Required action
In the listing below, find the line with "A cross-section is", then repeat exactly every line from the top through that one.

Source information Block Start
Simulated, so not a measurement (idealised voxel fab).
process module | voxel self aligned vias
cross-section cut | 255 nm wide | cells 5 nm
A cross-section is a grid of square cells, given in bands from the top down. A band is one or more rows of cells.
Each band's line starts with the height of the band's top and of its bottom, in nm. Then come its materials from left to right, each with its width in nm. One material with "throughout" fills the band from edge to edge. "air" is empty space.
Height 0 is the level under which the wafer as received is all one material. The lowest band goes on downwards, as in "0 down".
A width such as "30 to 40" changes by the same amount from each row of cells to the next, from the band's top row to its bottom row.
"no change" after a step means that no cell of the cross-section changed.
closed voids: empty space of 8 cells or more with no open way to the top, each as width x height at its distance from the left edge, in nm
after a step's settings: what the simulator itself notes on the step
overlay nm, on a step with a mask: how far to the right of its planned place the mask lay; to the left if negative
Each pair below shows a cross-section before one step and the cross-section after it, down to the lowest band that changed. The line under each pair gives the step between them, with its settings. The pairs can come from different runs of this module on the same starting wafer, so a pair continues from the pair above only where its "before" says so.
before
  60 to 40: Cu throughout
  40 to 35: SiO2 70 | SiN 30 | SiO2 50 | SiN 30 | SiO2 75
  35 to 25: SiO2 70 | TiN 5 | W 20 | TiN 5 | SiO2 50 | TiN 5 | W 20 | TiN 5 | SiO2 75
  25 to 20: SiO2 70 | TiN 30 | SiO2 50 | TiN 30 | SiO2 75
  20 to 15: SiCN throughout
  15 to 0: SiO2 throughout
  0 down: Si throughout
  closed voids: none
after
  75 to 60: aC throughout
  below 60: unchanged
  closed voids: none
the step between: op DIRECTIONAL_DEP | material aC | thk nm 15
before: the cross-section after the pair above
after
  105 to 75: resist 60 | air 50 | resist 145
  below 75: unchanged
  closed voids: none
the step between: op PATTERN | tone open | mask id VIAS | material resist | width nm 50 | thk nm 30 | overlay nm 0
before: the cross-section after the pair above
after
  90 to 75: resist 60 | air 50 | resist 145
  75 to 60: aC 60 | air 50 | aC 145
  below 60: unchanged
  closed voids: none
Source information Block End

Answer space
Simulated, so not a measurement (idealised voxel fab).
process module | voxel self aligned vias
cross-section cut | 255 nm wide | cells 5 nm
A cross-section is a grid of square cells, given in bands from the top down. A band is one or more rows of cells.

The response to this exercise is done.